From the first line onward, reproduce the records exactly; the final line to include is the one holding "41 | COAT | thickness 650 nm (*)".

Extracted material:
= Beginning of Section =
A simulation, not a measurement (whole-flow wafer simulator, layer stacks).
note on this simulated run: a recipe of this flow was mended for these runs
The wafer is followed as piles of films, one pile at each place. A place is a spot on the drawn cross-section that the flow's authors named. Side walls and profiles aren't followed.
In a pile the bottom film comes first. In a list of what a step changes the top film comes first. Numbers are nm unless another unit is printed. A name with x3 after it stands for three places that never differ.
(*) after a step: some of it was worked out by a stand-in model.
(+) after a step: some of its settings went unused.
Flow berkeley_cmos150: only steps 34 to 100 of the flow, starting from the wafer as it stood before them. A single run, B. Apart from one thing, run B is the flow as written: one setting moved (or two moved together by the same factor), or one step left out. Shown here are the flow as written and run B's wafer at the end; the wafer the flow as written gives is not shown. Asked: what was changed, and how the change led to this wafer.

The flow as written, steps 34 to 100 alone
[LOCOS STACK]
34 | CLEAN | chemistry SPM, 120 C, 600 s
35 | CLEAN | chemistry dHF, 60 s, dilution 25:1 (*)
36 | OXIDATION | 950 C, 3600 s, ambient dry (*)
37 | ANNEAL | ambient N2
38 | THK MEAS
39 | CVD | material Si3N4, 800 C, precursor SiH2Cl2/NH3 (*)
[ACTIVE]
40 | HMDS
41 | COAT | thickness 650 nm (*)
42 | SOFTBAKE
= End of Section =

Exercise output:
A simulation, not a measurement (whole-flow wafer simulator, layer stacks).
note on this simulated run: a recipe of this flow was mended for these runs
The wafer is followed as piles of films, one pile at each place. A place is a spot on the drawn cross-section that the flow's authors named. Side walls and profiles aren't followed.
In a pile the bottom film comes first. In a list of what a step changes the top film comes first. Numbers are nm unless another unit is printed. A name with x3 after it stands for three places that never differ.
(*) after a step: some of it was worked out by a stand-in model.
(+) after a step: some of its settings went unused.
Flow berkeley_cmos150: only steps 34 to 100 of the flow, starting from the wafer as it stood before them. A single run, B. Apart from one thing, run B is the flow as written: one setting moved (or two moved together by the same factor), or one step left out. Shown here are the flow as written and run B's wafer at the end; the wafer the flow as written gives is not shown. Asked: what was changed, and how the change led to this wafer.

The flow as written, steps 34 to 100 alone
[LOCOS STACK]
34 | CLEAN | chemistry SPM, 120 C, 600 s
35 | CLEAN | chemistry dHF, 60 s, dilution 25:1 (*)
36 | OXIDATION | 950 C, 3600 s, ambient dry (*)
37 | ANNEAL | ambient N2
38 | THK MEAS
39 | CVD | material Si3N4, 800 C, precursor SiH2Cl2/NH3 (*)
[ACTIVE]
40 | HMDS
41 | COAT | thickness 650 nm (*)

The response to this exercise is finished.